Return the records exactly, from the first line through the "(a) 98.1 nm" line.

PROVIDED INFORMATION >>
-- -- --

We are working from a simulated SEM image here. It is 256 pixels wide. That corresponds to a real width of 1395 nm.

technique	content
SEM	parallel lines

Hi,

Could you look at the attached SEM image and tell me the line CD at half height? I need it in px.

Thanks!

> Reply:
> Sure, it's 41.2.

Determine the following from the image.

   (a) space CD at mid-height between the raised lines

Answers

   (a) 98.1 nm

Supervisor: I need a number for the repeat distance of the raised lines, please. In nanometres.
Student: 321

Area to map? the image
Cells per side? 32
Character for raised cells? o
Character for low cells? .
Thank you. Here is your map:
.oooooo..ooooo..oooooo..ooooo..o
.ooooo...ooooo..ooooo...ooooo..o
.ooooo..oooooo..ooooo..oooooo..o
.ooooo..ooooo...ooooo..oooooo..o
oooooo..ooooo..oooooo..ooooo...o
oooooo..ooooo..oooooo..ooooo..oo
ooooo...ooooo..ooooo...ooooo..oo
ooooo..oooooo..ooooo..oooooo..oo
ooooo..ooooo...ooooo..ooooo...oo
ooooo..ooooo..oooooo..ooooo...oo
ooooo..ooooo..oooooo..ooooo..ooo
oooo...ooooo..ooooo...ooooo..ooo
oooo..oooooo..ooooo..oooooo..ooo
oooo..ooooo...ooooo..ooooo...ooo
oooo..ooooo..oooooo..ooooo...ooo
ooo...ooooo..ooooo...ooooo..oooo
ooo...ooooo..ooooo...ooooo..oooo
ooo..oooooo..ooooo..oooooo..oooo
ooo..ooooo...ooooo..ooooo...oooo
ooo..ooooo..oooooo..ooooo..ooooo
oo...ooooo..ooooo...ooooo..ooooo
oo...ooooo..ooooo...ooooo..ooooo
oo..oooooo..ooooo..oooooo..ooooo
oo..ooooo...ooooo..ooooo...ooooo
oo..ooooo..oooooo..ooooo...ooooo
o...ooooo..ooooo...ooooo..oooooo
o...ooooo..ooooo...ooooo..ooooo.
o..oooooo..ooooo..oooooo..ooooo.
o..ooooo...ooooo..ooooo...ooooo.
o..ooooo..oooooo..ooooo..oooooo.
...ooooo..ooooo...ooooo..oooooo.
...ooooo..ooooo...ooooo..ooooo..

-- -- --

ANSWER SECTION >>
We are working from a simulated SEM image here. It is 256 pixels wide. That corresponds to a real width of 1395 nm.

technique	content
SEM	parallel lines

Hi,

Could you look at the attached SEM image and tell me the line CD at half height? I need it in px.

Thanks!

> Reply:
> Sure, it's 41.2.

Determine the following from the image.

   (a) space CD at mid-height between the raised lines

Answers

   (a) 98.1 nm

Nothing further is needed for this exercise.